→ Assignment: Would you print the material exactly, starting at its first line and ending at the line holding "----XX----XXX----XX-----XXXXXXXX"?

%%

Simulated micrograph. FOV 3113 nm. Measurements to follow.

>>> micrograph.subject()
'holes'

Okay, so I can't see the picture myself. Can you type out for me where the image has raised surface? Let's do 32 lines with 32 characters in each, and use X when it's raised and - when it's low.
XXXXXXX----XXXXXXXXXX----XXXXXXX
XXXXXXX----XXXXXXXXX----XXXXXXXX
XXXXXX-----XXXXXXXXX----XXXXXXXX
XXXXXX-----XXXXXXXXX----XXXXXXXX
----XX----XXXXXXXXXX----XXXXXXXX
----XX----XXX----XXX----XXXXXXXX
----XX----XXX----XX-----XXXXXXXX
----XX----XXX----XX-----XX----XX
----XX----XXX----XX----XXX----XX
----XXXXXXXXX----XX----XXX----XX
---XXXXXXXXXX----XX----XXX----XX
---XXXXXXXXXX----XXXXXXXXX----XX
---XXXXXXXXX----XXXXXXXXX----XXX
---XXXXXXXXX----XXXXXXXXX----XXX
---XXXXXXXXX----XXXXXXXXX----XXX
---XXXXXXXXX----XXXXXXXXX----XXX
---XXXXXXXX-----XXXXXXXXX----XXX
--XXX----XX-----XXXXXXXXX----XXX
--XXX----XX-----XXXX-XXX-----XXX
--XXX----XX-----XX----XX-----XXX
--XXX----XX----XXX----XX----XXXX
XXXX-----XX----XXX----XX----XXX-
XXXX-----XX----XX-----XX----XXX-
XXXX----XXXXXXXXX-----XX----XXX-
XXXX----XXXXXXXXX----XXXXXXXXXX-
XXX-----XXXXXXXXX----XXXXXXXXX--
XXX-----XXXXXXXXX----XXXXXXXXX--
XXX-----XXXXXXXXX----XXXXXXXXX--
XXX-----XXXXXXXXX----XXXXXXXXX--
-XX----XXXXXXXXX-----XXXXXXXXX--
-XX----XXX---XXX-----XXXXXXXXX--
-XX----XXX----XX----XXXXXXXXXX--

%%

→ Exercise response:
Simulated micrograph. FOV 3113 nm. Measurements to follow.

>>> micrograph.subject()
'holes'

Okay, so I can't see the picture myself. Can you type out for me where the image has raised surface? Let's do 32 lines with 32 characters in each, and use X when it's raised and - when it's low.
XXXXXXX----XXXXXXXXXX----XXXXXXX
XXXXXXX----XXXXXXXXX----XXXXXXXX
XXXXXX-----XXXXXXXXX----XXXXXXXX
XXXXXX-----XXXXXXXXX----XXXXXXXX
----XX----XXXXXXXXXX----XXXXXXXX
----XX----XXX----XXX----XXXXXXXX
----XX----XXX----XX-----XXXXXXXX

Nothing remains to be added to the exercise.